Listed records:
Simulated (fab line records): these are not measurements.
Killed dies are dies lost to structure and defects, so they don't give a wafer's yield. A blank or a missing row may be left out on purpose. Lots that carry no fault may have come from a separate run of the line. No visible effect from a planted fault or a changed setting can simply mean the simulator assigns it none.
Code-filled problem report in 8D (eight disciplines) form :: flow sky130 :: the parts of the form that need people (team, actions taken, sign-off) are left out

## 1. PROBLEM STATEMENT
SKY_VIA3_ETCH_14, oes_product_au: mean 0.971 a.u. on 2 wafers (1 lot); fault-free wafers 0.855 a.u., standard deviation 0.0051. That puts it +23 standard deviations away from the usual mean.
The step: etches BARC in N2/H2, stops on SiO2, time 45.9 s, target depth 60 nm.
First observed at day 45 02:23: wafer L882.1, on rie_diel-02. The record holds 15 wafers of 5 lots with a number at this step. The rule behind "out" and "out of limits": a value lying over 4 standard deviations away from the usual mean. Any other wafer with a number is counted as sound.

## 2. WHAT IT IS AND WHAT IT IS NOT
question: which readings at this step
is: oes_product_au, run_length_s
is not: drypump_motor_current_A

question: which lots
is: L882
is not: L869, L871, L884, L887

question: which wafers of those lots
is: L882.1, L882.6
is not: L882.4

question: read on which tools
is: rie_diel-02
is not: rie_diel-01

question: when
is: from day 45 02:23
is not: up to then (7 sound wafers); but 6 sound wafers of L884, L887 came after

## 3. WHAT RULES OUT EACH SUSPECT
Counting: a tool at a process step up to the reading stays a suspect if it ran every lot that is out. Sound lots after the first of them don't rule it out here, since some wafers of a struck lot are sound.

Work instruction: Write out the entire listing above once more. Keep it exact.

Task answer:
Simulated (fab line records): these are not measurements.
Killed dies are dies lost to structure and defects, so they don't give a wafer's yield. A blank or a missing row may be left out on purpose. Lots that carry no fault may have come from a separate run of the line. No visible effect from a planted fault or a changed setting can simply mean the simulator assigns it none.
Code-filled problem report in 8D (eight disciplines) form :: flow sky130 :: the parts of the form that need people (team, actions taken, sign-off) are left out

## 1. PROBLEM STATEMENT
SKY_VIA3_ETCH_14, oes_product_au: mean 0.971 a.u. on 2 wafers (1 lot); fault-free wafers 0.855 a.u., standard deviation 0.0051. That puts it +23 standard deviations away from the usual mean.
The step: etches BARC in N2/H2, stops on SiO2, time 45.9 s, target depth 60 nm.
First observed at day 45 02:23: wafer L882.1, on rie_diel-02. The record holds 15 wafers of 5 lots with a number at this step. The rule behind "out" and "out of limits": a value lying over 4 standard deviations away from the usual mean. Any other wafer with a number is counted as sound.

## 2. WHAT IT IS AND WHAT IT IS NOT
question: which readings at this step
is: oes_product_au, run_length_s
is not: drypump_motor_current_A

question: which lots
is: L882
is not: L869, L871, L884, L887

question: which wafers of those lots
is: L882.1, L882.6
is not: L882.4

question: read on which tools
is: rie_diel-02
is not: rie_diel-01

question: when
is: from day 45 02:23
is not: up to then (7 sound wafers); but 6 sound wafers of L884, L887 came after

## 3. WHAT RULES OUT EACH SUSPECT
Counting: a tool at a process step up to the reading stays a suspect if it ran every lot that is out. Sound lots after the first of them don't rule it out here, since some wafers of a struck lot are sound.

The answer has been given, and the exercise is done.